**DATASET EXTRACT:**
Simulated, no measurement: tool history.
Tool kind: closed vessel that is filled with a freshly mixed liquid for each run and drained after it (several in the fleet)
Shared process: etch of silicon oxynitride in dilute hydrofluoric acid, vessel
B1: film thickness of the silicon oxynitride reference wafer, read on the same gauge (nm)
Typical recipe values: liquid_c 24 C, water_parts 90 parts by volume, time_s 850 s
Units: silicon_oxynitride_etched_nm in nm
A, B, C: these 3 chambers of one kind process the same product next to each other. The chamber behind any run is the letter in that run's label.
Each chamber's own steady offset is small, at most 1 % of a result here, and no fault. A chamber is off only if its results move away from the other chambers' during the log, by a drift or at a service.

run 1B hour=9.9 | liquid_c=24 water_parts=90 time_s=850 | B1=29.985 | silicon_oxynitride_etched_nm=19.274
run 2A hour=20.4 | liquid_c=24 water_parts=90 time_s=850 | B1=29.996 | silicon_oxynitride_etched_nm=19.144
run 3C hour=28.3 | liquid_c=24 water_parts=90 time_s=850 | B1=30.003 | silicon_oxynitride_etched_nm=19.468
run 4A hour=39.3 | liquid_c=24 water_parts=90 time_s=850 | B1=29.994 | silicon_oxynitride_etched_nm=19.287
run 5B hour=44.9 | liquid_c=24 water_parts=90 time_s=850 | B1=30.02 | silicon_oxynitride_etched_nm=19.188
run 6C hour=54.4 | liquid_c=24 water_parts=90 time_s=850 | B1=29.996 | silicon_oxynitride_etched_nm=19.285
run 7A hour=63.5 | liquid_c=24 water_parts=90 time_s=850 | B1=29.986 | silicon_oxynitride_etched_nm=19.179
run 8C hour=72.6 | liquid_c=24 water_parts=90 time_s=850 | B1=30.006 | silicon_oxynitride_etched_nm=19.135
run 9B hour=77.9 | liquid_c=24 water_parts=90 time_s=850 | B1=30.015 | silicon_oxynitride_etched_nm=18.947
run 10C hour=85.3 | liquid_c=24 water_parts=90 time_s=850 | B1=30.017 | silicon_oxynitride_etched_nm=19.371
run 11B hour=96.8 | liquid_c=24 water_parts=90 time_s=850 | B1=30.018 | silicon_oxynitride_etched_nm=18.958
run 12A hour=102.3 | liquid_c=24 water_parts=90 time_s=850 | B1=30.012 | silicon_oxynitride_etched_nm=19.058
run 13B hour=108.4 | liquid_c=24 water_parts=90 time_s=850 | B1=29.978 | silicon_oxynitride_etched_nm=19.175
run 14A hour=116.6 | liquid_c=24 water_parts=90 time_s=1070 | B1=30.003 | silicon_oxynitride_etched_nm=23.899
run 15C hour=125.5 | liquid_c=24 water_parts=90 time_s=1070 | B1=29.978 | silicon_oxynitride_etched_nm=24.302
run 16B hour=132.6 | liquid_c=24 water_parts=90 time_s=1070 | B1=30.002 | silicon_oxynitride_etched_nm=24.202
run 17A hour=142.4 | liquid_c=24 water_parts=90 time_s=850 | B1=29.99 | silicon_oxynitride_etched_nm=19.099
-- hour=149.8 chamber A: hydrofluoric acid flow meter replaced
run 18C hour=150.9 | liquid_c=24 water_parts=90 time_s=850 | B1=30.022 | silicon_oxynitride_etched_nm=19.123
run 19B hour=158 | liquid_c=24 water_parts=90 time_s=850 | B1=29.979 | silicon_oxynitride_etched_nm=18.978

**ASSIGNED TASK:**
Above this instruction are the records; retype exactly the lines from the one containing "Units: silicon_oxynitride_etched_nm in nm" up to and including the one containing "run 10C hour=85.3".

**RESULT:**
Units: silicon_oxynitride_etched_nm in nm
A, B, C: these 3 chambers of one kind process the same product next to each other. The chamber behind any run is the letter in that run's label.
Each chamber's own steady offset is small, at most 1 % of a result here, and no fault. A chamber is off only if its results move away from the other chambers' during the log, by a drift or at a service.

run 1B hour=9.9 | liquid_c=24 water_parts=90 time_s=850 | B1=29.985 | silicon_oxynitride_etched_nm=19.274
run 2A hour=20.4 | liquid_c=24 water_parts=90 time_s=850 | B1=29.996 | silicon_oxynitride_etched_nm=19.144
run 3C hour=28.3 | liquid_c=24 water_parts=90 time_s=850 | B1=30.003 | silicon_oxynitride_etched_nm=19.468
run 4A hour=39.3 | liquid_c=24 water_parts=90 time_s=850 | B1=29.994 | silicon_oxynitride_etched_nm=19.287
run 5B hour=44.9 | liquid_c=24 water_parts=90 time_s=850 | B1=30.02 | silicon_oxynitride_etched_nm=19.188
run 6C hour=54.4 | liquid_c=24 water_parts=90 time_s=850 | B1=29.996 | silicon_oxynitride_etched_nm=19.285
run 7A hour=63.5 | liquid_c=24 water_parts=90 time_s=850 | B1=29.986 | silicon_oxynitride_etched_nm=19.179
run 8C hour=72.6 | liquid_c=24 water_parts=90 time_s=850 | B1=30.006 | silicon_oxynitride_etched_nm=19.135
run 9B hour=77.9 | liquid_c=24 water_parts=90 time_s=850 | B1=30.015 | silicon_oxynitride_etched_nm=18.947
run 10C hour=85.3 | liquid_c=24 water_parts=90 time_s=850 | B1=30.017 | silicon_oxynitride_etched_nm=19.371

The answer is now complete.